### WORK REQUEST
Up to and including the line containing "S1: heater temperature", please reproduce the lines of the listing below, starting from the top.

####################

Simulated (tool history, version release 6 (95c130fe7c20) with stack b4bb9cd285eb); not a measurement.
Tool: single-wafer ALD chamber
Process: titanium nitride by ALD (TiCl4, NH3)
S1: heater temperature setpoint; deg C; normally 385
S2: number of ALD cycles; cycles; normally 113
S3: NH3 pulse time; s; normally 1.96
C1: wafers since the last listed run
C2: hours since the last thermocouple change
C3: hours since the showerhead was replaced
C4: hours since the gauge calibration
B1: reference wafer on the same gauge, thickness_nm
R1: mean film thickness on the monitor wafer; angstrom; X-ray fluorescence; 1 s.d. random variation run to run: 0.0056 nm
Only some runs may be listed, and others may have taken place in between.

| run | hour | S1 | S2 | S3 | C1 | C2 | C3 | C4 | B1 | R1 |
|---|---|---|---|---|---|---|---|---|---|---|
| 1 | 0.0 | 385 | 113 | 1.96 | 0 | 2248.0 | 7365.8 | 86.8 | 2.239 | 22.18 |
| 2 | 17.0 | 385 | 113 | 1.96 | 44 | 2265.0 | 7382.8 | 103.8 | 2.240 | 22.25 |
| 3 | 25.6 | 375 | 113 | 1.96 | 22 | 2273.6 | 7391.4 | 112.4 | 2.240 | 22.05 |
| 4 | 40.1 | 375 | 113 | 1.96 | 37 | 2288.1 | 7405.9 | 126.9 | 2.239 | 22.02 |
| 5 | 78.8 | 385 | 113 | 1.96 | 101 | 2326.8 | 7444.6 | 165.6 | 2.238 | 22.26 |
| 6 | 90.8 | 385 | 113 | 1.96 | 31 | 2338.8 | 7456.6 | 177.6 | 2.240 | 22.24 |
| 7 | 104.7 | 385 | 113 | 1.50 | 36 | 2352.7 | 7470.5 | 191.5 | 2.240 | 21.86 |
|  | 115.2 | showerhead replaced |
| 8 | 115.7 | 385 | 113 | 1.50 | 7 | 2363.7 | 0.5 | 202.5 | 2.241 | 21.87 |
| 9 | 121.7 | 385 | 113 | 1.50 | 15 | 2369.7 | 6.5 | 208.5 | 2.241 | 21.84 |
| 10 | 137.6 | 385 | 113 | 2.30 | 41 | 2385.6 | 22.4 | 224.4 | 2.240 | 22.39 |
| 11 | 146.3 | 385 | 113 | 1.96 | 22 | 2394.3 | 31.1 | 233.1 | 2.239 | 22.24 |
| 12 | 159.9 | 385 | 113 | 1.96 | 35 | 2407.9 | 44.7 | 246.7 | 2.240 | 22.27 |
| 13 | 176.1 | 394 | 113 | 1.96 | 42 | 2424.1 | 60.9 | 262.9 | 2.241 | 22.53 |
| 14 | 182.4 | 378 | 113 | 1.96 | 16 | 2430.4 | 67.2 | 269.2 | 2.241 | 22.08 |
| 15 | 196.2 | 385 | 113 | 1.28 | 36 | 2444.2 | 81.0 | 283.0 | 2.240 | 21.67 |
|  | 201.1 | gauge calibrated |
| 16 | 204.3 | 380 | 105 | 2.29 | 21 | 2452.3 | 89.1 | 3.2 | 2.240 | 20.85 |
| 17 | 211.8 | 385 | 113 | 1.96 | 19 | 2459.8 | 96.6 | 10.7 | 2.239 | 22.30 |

####################

### EXERCISE RESPONSE
Simulated (tool history, version release 6 (95c130fe7c20) with stack b4bb9cd285eb); not a measurement.
Tool: single-wafer ALD chamber
Process: titanium nitride by ALD (TiCl4, NH3)
S1: heater temperature setpoint; deg C; normally 385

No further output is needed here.